▶ _Action item_
Every line in the records below between the one holding "water_l_min: water flow; l/min; normally 30" and the one holding "Run 7, hour", inclusive, is to be set down exactly; all other lines are to be left out.

▶ _Information shown_
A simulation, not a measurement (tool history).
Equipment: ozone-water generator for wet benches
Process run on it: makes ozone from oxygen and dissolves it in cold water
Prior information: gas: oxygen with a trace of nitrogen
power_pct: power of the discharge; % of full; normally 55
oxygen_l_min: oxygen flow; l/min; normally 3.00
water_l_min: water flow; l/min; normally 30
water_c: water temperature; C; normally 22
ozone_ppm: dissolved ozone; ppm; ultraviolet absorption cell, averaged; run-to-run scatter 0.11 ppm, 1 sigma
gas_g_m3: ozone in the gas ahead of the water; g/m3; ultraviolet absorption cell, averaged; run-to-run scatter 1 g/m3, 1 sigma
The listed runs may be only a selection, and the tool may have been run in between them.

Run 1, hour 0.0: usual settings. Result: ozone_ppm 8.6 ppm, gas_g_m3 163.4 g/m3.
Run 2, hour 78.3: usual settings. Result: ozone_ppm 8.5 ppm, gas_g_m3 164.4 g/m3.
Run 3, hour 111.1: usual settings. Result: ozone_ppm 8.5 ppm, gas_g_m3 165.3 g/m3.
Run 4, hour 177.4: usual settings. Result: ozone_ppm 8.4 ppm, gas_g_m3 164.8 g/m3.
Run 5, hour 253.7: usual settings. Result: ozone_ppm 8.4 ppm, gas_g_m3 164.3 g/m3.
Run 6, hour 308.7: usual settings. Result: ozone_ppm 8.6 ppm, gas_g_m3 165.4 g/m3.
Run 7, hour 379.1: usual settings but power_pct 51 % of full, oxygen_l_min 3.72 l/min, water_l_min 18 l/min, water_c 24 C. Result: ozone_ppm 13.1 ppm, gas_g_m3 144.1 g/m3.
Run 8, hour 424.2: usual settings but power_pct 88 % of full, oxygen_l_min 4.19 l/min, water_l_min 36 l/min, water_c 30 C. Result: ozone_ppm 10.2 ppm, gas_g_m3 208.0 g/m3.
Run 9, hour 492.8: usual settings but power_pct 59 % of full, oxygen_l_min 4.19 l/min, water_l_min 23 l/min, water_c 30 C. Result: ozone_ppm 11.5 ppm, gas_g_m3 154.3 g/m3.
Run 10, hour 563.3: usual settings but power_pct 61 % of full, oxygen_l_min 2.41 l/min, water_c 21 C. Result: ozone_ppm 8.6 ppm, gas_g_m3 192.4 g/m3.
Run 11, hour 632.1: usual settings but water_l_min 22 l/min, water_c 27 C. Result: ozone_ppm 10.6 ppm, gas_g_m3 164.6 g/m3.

▶ _Exercise response_
water_l_min: water flow; l/min; normally 30
water_c: water temperature; C; normally 22
ozone_ppm: dissolved ozone; ppm; ultraviolet absorption cell, averaged; run-to-run scatter 0.11 ppm, 1 sigma
gas_g_m3: ozone in the gas ahead of the water; g/m3; ultraviolet absorption cell, averaged; run-to-run scatter 1 g/m3, 1 sigma
The listed runs may be only a selection, and the tool may have been run in between them.

Run 1, hour 0.0: usual settings. Result: ozone_ppm 8.6 ppm, gas_g_m3 163.4 g/m3.
Run 2, hour 78.3: usual settings. Result: ozone_ppm 8.5 ppm, gas_g_m3 164.4 g/m3.
Run 3, hour 111.1: usual settings. Result: ozone_ppm 8.5 ppm, gas_g_m3 165.3 g/m3.
Run 4, hour 177.4: usual settings. Result: ozone_ppm 8.4 ppm, gas_g_m3 164.8 g/m3.
Run 5, hour 253.7: usual settings. Result: ozone_ppm 8.4 ppm, gas_g_m3 164.3 g/m3.
Run 6, hour 308.7: usual settings. Result: ozone_ppm 8.6 ppm, gas_g_m3 165.4 g/m3.
Run 7, hour 379.1: usual settings but power_pct 51 % of full, oxygen_l_min 3.72 l/min, water_l_min 18 l/min, water_c 24 C. Result: ozone_ppm 13.1 ppm, gas_g_m3 144.1 g/m3.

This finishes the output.